===== LISTED RECORDS =====

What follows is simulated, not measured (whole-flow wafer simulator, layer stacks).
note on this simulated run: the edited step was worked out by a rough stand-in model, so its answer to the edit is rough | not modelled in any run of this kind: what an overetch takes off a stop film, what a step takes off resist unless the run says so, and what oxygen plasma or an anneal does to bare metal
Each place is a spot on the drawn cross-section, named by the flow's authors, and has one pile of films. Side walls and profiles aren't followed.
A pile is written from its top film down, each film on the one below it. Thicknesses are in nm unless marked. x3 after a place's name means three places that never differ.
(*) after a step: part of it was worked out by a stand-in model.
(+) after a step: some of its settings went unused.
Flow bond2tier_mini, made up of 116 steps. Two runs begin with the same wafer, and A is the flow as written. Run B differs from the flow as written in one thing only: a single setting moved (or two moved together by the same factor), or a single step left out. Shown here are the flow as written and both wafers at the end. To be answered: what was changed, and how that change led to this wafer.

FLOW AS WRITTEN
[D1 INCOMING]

=====

## EXERCISE
Stop at the line containing "(+) after a". Please print exactly every line before it from the start of the records, plus that line itself, and nothing else.

## TASK RESULT
What follows is simulated, not measured (whole-flow wafer simulator, layer stacks).
note on this simulated run: the edited step was worked out by a rough stand-in model, so its answer to the edit is rough | not modelled in any run of this kind: what an overetch takes off a stop film, what a step takes off resist unless the run says so, and what oxygen plasma or an anneal does to bare metal
Each place is a spot on the drawn cross-section, named by the flow's authors, and has one pile of films. Side walls and profiles aren't followed.
A pile is written from its top film down, each film on the one below it. Thicknesses are in nm unless marked. x3 after a place's name means three places that never differ.
(*) after a step: part of it was worked out by a stand-in model.
(+) after a step: some of its settings went unused.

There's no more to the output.